* DATASET CONTENT
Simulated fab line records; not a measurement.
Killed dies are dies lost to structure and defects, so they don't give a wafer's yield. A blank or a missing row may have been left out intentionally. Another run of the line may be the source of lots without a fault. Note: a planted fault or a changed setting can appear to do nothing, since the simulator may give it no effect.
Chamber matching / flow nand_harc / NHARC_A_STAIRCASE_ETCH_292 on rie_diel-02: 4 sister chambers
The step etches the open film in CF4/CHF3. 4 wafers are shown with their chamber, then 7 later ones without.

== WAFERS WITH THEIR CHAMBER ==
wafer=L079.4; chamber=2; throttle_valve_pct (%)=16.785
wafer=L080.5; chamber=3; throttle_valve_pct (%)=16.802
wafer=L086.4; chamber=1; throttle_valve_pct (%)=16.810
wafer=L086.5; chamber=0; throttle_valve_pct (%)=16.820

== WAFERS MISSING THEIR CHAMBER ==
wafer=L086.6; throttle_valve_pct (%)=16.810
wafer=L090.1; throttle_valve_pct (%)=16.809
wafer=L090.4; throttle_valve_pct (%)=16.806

* WORK TASK
Please return every line of the data, unaltered.

* WRITTEN SOLUTION
Simulated fab line records; not a measurement.
Killed dies are dies lost to structure and defects, so they don't give a wafer's yield. A blank or a missing row may have been left out intentionally. Another run of the line may be the source of lots without a fault. Note: a planted fault or a changed setting can appear to do nothing, since the simulator may give it no effect.
Chamber matching / flow nand_harc / NHARC_A_STAIRCASE_ETCH_292 on rie_diel-02: 4 sister chambers
The step etches the open film in CF4/CHF3. 4 wafers are shown with their chamber, then 7 later ones without.

== WAFERS WITH THEIR CHAMBER ==
wafer=L079.4; chamber=2; throttle_valve_pct (%)=16.785
wafer=L080.5; chamber=3; throttle_valve_pct (%)=16.802
wafer=L086.4; chamber=1; throttle_valve_pct (%)=16.810
wafer=L086.5; chamber=0; throttle_valve_pct (%)=16.820

== WAFERS MISSING THEIR CHAMBER ==
wafer=L086.6; throttle_valve_pct (%)=16.810
wafer=L090.1; throttle_valve_pct (%)=16.809
wafer=L090.4; throttle_valve_pct (%)=16.806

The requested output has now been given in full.